───

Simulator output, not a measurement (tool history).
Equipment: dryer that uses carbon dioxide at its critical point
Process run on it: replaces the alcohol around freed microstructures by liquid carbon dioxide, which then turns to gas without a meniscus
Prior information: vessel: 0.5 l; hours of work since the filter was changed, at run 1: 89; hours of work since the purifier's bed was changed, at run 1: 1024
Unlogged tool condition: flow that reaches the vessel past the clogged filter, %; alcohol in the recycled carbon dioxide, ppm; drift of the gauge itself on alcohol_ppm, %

───

* Work task
Output all entries again exactly; no line may be altered.

* Expected answer
Simulator output, not a measurement (tool history).
Equipment: dryer that uses carbon dioxide at its critical point
Process run on it: replaces the alcohol around freed microstructures by liquid carbon dioxide, which then turns to gas without a meniscus
Prior information: vessel: 0.5 l; hours of work since the filter was changed, at run 1: 89; hours of work since the purifier's bed was changed, at run 1: 1024
Unlogged tool condition: flow that reaches the vessel past the clogged filter, %; alcohol in the recycled carbon dioxide, ppm; drift of the gauge itself on alcohol_ppm, %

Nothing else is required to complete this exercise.